+++
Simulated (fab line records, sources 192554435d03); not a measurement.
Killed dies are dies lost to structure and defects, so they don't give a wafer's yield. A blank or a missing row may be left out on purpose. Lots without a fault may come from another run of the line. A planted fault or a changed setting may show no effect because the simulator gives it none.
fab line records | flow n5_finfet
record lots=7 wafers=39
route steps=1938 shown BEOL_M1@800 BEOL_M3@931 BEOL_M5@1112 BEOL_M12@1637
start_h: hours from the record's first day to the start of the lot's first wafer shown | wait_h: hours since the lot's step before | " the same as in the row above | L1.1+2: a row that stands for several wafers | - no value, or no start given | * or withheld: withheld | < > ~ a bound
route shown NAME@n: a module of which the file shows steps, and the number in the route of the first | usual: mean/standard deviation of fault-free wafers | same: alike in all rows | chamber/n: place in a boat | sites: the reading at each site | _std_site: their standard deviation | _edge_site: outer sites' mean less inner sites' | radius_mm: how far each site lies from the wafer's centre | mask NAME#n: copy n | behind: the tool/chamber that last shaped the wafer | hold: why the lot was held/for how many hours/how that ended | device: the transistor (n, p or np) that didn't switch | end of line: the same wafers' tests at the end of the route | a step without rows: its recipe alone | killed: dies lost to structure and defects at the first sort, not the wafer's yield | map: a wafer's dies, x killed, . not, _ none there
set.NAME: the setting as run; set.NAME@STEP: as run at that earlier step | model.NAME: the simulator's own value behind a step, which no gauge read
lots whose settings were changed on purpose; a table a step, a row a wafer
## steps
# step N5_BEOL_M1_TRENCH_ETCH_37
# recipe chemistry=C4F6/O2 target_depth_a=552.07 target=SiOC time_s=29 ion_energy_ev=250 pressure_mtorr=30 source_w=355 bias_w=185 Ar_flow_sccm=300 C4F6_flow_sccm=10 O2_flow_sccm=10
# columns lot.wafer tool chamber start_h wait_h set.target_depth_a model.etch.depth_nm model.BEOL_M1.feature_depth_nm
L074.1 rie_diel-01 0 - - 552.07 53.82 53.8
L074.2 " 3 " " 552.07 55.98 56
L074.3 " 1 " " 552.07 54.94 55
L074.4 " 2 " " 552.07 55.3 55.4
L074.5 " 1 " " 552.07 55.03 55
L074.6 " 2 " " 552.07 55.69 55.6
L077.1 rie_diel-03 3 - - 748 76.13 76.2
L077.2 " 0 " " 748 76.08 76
+++

▸ **Task item**:
Restate the listing exactly, starting at its first line and ending at the line where "start_h: hours from" occurs; include both and no other lines.

▸ **Written answer**:
Simulated (fab line records, sources 192554435d03); not a measurement.
Killed dies are dies lost to structure and defects, so they don't give a wafer's yield. A blank or a missing row may be left out on purpose. Lots without a fault may come from another run of the line. A planted fault or a changed setting may show no effect because the simulator gives it none.
fab line records | flow n5_finfet
record lots=7 wafers=39
route steps=1938 shown BEOL_M1@800 BEOL_M3@931 BEOL_M5@1112 BEOL_M12@1637
start_h: hours from the record's first day to the start of the lot's first wafer shown | wait_h: hours since the lot's step before | " the same as in the row above | L1.1+2: a row that stands for several wafers | - no value, or no start given | * or withheld: withheld | < > ~ a bound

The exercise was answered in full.